**RECORDS SUPPLIED:**
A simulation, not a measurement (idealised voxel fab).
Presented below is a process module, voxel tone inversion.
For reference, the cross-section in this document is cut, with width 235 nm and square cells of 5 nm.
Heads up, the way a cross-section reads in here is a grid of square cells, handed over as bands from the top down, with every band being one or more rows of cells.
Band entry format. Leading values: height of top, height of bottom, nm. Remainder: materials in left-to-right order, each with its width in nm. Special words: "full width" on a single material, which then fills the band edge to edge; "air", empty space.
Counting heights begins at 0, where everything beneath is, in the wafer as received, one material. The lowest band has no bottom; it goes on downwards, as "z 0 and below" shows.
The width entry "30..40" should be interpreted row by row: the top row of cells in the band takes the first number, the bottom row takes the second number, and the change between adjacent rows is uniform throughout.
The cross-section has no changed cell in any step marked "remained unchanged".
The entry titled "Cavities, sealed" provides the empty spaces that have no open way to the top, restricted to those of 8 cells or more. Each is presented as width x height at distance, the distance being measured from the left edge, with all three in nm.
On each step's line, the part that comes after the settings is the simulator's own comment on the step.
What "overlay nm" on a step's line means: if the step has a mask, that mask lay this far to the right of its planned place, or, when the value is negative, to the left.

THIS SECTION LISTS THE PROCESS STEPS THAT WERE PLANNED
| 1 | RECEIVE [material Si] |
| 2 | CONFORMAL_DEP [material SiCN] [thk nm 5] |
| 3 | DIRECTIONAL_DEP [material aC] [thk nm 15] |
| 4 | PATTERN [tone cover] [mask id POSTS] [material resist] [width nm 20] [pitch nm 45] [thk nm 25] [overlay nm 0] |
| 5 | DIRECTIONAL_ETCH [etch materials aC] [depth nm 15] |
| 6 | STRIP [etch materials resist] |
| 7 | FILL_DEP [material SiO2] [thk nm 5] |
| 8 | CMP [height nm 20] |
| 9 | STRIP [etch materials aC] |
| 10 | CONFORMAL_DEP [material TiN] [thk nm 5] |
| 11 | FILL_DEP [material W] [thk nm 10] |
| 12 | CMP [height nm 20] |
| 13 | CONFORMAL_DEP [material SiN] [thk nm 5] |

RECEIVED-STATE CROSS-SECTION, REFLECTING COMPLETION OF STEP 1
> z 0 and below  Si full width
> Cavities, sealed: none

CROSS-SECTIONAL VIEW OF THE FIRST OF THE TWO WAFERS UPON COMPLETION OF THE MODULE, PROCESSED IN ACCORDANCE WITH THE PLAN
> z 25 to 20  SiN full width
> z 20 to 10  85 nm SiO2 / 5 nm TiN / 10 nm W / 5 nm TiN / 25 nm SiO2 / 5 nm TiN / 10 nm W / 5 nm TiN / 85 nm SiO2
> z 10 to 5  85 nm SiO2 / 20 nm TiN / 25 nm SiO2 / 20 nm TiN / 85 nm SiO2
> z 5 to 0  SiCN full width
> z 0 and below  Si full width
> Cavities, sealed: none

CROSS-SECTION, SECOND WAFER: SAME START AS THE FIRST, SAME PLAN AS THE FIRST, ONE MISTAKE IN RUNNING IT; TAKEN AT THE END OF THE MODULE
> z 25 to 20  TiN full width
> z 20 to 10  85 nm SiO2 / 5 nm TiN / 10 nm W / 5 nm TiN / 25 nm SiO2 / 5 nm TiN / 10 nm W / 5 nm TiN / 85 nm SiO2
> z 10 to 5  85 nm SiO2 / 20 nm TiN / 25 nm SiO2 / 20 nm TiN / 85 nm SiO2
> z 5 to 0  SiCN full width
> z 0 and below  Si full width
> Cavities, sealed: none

**BRIEF:**
Write down exactly the span of lines above from the one containing "The width entry" to the one containing "On each step's", both ends included.

**WRITTEN REPLY:**
The width entry "30..40" should be interpreted row by row: the top row of cells in the band takes the first number, the bottom row takes the second number, and the change between adjacent rows is uniform throughout.
The cross-section has no changed cell in any step marked "remained unchanged".
The entry titled "Cavities, sealed" provides the empty spaces that have no open way to the top, restricted to those of 8 cells or more. Each is presented as width x height at distance, the distance being measured from the left edge, with all three in nm.
On each step's line, the part that comes after the settings is the simulator's own comment on the step.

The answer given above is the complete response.